^^^^^^^^^^^^^^^^
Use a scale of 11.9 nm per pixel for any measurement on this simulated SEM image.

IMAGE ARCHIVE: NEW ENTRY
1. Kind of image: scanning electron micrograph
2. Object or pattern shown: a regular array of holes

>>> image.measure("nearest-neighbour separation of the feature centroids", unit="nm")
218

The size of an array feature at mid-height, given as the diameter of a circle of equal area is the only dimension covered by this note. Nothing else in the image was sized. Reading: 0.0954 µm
^^^^^^^^^^^^^^^^

## [Work order]
Please retype the data exactly as it stands, from its first line down to the line that contains "2. Object or", then stop.

## [Written solution]
Use a scale of 11.9 nm per pixel for any measurement on this simulated SEM image.

IMAGE ARCHIVE: NEW ENTRY
1. Kind of image: scanning electron micrograph
2. Object or pattern shown: a regular array of holes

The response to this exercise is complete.